• TASK ITEM:
Give the records below again, exactly as they appear.

━━━━━━━━━━━━━━━━

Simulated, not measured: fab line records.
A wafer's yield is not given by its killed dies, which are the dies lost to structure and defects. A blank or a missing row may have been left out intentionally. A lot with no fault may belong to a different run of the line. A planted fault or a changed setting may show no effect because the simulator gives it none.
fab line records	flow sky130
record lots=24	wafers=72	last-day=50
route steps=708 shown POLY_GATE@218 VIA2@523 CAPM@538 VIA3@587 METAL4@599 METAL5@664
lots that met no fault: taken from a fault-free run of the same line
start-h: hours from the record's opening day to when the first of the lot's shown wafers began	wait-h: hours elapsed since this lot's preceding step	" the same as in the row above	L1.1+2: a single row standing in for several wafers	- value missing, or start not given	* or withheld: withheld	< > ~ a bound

━━━━━━━━━━━━━━━━

• EXERCISE OUTPUT:
Simulated, not measured: fab line records.
A wafer's yield is not given by its killed dies, which are the dies lost to structure and defects. A blank or a missing row may have been left out intentionally. A lot with no fault may belong to a different run of the line. A planted fault or a changed setting may show no effect because the simulator gives it none.
fab line records	flow sky130
record lots=24	wafers=72	last-day=50
route steps=708 shown POLY_GATE@218 VIA2@523 CAPM@538 VIA3@587 METAL4@599 METAL5@664
lots that met no fault: taken from a fault-free run of the same line
start-h: hours from the record's opening day to when the first of the lot's shown wafers began	wait-h: hours elapsed since this lot's preceding step	" the same as in the row above	L1.1+2: a single row standing in for several wafers	- value missing, or start not given	* or withheld: withheld	< > ~ a bound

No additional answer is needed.